# ASSIGNMENT
Taking the line with "lot=L669; measured=day 28" as the first and the line with "3 process steps" as the last, set down exactly every line in that range from the entries below, and no more.

========================================

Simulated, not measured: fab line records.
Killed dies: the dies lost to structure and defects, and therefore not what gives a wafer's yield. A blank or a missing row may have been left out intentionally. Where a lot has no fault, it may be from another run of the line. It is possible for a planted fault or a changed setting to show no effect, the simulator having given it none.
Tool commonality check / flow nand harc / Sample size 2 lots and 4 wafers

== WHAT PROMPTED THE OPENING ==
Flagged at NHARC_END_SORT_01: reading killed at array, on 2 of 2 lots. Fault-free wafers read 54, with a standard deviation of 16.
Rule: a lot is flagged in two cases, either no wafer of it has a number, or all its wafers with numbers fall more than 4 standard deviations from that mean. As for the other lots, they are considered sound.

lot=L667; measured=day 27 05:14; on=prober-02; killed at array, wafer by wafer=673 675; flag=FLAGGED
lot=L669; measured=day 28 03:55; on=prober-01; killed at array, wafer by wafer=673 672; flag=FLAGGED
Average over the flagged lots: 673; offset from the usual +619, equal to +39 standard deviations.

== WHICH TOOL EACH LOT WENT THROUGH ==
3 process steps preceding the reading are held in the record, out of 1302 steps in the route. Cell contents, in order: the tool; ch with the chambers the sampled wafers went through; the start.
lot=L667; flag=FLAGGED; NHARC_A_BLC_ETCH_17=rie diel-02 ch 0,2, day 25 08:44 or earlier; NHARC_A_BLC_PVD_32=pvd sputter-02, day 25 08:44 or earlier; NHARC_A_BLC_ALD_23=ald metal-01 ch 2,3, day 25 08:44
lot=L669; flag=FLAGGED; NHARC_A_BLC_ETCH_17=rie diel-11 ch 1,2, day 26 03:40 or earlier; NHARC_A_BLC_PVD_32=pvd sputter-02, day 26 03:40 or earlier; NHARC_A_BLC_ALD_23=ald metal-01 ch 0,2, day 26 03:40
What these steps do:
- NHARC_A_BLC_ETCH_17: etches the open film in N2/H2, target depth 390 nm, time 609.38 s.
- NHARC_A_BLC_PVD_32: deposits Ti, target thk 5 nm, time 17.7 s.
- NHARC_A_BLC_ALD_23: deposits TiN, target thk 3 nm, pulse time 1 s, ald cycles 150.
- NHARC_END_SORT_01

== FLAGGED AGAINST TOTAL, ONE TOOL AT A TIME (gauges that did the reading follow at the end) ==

========================================

# ANSWER SECTION
lot=L669; measured=day 28 03:55; on=prober-01; killed at array, wafer by wafer=673 672; flag=FLAGGED
Average over the flagged lots: 673; offset from the usual +619, equal to +39 standard deviations.

== WHICH TOOL EACH LOT WENT THROUGH ==
3 process steps preceding the reading are held in the record, out of 1302 steps in the route. Cell contents, in order: the tool; ch with the chambers the sampled wafers went through; the start.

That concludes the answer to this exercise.